* [Work order]
Each line of the material below should be reproduced exactly.

□ □ □
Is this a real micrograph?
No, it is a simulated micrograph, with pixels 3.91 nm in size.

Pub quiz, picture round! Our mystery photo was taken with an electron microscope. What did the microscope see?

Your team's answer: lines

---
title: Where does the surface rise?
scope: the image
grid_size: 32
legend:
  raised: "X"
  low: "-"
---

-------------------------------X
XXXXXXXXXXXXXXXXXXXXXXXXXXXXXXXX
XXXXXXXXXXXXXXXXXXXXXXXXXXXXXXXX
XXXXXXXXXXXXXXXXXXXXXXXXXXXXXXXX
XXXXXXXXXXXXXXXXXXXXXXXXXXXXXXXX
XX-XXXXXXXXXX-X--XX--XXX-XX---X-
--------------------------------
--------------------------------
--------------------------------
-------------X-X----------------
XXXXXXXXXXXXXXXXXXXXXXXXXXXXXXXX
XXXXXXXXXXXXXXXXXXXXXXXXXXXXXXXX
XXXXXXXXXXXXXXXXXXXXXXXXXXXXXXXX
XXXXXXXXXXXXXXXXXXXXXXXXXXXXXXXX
□ □ □

* [Reply]
Is this a real micrograph?
No, it is a simulated micrograph, with pixels 3.91 nm in size.

Pub quiz, picture round! Our mystery photo was taken with an electron microscope. What did the microscope see?

Your team's answer: lines

---
title: Where does the surface rise?
scope: the image
grid_size: 32
legend:
  raised: "X"
  low: "-"
---

-------------------------------X
XXXXXXXXXXXXXXXXXXXXXXXXXXXXXXXX
XXXXXXXXXXXXXXXXXXXXXXXXXXXXXXXX
XXXXXXXXXXXXXXXXXXXXXXXXXXXXXXXX
XXXXXXXXXXXXXXXXXXXXXXXXXXXXXXXX
XX-XXXXXXXXXX-X--XX--XXX-XX---X-
--------------------------------
--------------------------------
--------------------------------
-------------X-X----------------
XXXXXXXXXXXXXXXXXXXXXXXXXXXXXXXX
XXXXXXXXXXXXXXXXXXXXXXXXXXXXXXXX
XXXXXXXXXXXXXXXXXXXXXXXXXXXXXXXX
XXXXXXXXXXXXXXXXXXXXXXXXXXXXXXXX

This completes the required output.